**ASSIGNMENT**
Nothing but the lines from the start of the records below through the line that has "cross-section cut | 240 nm wide | cells 5 nm" should appear, each exactly as given.

__________
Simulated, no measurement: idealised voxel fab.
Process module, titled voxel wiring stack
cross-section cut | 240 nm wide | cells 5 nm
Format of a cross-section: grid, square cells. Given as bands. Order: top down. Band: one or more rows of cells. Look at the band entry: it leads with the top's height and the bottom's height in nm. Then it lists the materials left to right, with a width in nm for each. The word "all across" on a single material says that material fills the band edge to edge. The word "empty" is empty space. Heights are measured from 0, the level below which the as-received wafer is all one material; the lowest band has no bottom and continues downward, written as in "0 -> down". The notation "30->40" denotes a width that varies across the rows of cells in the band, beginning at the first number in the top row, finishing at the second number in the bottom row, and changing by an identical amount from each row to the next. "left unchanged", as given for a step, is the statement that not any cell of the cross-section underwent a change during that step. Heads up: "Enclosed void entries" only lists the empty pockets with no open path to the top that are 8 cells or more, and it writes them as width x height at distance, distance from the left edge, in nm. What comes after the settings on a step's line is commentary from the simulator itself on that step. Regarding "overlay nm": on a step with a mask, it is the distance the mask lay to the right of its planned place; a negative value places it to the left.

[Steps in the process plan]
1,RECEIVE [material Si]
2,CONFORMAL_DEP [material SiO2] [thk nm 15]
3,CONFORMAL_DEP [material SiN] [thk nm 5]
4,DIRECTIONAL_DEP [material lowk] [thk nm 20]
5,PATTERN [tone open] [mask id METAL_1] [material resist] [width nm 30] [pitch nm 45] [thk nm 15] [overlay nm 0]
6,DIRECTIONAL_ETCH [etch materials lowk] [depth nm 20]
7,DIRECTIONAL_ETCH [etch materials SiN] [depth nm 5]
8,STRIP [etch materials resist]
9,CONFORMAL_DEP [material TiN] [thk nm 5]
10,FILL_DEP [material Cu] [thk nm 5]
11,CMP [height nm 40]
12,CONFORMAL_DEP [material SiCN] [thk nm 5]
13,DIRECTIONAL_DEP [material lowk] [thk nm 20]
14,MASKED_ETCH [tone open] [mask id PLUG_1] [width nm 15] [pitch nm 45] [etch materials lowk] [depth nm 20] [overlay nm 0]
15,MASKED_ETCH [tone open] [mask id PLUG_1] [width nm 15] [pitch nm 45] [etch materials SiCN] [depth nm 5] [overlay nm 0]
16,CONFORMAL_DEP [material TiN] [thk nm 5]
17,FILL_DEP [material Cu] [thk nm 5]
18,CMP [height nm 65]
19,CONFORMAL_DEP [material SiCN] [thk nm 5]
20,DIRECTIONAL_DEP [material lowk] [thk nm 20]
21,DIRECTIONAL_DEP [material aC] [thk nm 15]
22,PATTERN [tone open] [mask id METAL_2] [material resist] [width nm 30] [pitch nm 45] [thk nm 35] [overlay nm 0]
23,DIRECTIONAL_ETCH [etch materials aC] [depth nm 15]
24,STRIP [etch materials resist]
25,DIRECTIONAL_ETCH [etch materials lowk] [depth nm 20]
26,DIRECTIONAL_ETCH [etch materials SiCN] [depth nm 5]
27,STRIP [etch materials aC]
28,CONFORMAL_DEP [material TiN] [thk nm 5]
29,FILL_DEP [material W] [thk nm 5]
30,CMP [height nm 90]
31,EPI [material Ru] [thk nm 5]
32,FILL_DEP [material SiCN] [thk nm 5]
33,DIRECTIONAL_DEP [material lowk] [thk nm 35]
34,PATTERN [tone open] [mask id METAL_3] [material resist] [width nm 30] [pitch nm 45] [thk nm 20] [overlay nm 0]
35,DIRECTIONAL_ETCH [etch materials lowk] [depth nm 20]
__________

**TASK ANSWER**
Simulated, no measurement: idealised voxel fab.
Process module, titled voxel wiring stack
cross-section cut | 240 nm wide | cells 5 nm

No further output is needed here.